Content starts

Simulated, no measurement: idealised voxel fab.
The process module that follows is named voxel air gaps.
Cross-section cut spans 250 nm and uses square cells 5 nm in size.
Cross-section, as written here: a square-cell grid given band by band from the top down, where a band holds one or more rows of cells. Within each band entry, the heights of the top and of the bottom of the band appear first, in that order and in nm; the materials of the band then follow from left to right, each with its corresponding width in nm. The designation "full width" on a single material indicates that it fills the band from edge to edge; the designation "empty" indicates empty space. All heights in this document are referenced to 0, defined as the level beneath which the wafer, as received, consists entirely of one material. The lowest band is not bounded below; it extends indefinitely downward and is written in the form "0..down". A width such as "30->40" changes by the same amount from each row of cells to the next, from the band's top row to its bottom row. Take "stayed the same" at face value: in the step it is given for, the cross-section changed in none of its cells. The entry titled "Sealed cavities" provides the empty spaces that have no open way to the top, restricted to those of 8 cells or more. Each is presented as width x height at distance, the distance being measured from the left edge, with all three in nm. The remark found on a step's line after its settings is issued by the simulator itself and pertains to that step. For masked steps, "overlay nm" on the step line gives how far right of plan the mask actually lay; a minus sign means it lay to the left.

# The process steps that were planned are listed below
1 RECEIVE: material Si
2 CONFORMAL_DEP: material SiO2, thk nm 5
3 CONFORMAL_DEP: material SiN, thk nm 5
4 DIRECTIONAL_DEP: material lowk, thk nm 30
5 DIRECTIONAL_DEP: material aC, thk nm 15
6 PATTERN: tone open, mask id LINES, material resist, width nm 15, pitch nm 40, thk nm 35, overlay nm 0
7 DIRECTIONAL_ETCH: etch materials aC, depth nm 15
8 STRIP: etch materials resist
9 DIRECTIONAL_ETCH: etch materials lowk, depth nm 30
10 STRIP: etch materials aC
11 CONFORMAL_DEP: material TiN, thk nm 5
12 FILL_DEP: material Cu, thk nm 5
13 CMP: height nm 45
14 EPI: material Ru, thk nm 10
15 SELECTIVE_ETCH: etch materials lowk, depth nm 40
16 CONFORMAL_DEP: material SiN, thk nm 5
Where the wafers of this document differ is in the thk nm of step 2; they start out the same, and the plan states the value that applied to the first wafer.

Content ends

**Task item**
Beginning with the line that has "The process module" and ending with the line that has "Cross-section cut spans", set down the lines above exactly and include no others.

**Problem solution**
The process module that follows is named voxel air gaps.
Cross-section cut spans 250 nm and uses square cells 5 nm in size.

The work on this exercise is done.